• **Dataset excerpts**:
========================================================================

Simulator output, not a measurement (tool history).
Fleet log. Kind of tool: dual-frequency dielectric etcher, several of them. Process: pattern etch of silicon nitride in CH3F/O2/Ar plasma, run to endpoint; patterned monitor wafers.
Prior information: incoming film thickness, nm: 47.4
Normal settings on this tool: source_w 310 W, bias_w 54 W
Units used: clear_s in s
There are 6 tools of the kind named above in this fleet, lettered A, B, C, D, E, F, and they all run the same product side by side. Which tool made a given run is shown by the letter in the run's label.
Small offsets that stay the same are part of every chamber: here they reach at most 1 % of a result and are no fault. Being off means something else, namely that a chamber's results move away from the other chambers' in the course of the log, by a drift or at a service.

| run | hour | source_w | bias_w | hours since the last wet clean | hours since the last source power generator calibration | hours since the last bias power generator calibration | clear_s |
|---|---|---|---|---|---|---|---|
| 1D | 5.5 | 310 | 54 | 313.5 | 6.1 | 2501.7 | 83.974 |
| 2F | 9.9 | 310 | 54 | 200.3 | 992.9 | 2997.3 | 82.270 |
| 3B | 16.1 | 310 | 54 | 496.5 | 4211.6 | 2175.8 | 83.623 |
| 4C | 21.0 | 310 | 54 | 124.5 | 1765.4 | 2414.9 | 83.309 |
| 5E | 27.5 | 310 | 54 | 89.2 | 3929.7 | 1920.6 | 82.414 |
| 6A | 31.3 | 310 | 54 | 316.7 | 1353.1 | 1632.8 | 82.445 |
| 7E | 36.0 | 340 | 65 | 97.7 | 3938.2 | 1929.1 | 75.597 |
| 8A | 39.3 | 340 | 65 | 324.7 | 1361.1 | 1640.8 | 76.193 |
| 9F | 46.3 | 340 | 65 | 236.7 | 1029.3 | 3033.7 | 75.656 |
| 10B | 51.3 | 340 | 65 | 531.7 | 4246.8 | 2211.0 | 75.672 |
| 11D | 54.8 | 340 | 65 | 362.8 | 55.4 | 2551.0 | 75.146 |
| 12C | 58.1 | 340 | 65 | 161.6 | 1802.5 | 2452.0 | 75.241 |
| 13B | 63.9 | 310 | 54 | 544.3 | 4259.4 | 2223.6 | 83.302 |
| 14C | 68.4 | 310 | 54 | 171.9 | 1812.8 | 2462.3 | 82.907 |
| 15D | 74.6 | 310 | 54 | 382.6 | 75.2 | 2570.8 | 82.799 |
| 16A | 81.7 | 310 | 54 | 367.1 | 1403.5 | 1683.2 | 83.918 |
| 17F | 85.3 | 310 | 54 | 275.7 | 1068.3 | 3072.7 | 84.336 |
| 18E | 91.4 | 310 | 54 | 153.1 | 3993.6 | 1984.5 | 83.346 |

========================================================================

From the first line of the records above down to the line containing "3072.7 | 84.336 |", repeat each line exactly as written. Include both of those lines and add nothing.

• **Exercise output**:
Simulator output, not a measurement (tool history).
Fleet log. Kind of tool: dual-frequency dielectric etcher, several of them. Process: pattern etch of silicon nitride in CH3F/O2/Ar plasma, run to endpoint; patterned monitor wafers.
Prior information: incoming film thickness, nm: 47.4
Normal settings on this tool: source_w 310 W, bias_w 54 W
Units used: clear_s in s
There are 6 tools of the kind named above in this fleet, lettered A, B, C, D, E, F, and they all run the same product side by side. Which tool made a given run is shown by the letter in the run's label.
Small offsets that stay the same are part of every chamber: here they reach at most 1 % of a result and are no fault. Being off means something else, namely that a chamber's results move away from the other chambers' in the course of the log, by a drift or at a service.

| run | hour | source_w | bias_w | hours since the last wet clean | hours since the last source power generator calibration | hours since the last bias power generator calibration | clear_s |
|---|---|---|---|---|---|---|---|
| 1D | 5.5 | 310 | 54 | 313.5 | 6.1 | 2501.7 | 83.974 |
| 2F | 9.9 | 310 | 54 | 200.3 | 992.9 | 2997.3 | 82.270 |
| 3B | 16.1 | 310 | 54 | 496.5 | 4211.6 | 2175.8 | 83.623 |
| 4C | 21.0 | 310 | 54 | 124.5 | 1765.4 | 2414.9 | 83.309 |
| 5E | 27.5 | 310 | 54 | 89.2 | 3929.7 | 1920.6 | 82.414 |
| 6A | 31.3 | 310 | 54 | 316.7 | 1353.1 | 1632.8 | 82.445 |
| 7E | 36.0 | 340 | 65 | 97.7 | 3938.2 | 1929.1 | 75.597 |
| 8A | 39.3 | 340 | 65 | 324.7 | 1361.1 | 1640.8 | 76.193 |
| 9F | 46.3 | 340 | 65 | 236.7 | 1029.3 | 3033.7 | 75.656 |
| 10B | 51.3 | 340 | 65 | 531.7 | 4246.8 | 2211.0 | 75.672 |
| 11D | 54.8 | 340 | 65 | 362.8 | 55.4 | 2551.0 | 75.146 |
| 12C | 58.1 | 340 | 65 | 161.6 | 1802.5 | 2452.0 | 75.241 |
| 13B | 63.9 | 310 | 54 | 544.3 | 4259.4 | 2223.6 | 83.302 |
| 14C | 68.4 | 310 | 54 | 171.9 | 1812.8 | 2462.3 | 82.907 |
| 15D | 74.6 | 310 | 54 | 382.6 | 75.2 | 2570.8 | 82.799 |
| 16A | 81.7 | 310 | 54 | 367.1 | 1403.5 | 1683.2 | 83.918 |
| 17F | 85.3 | 310 | 54 | 275.7 | 1068.3 | 3072.7 | 84.336 |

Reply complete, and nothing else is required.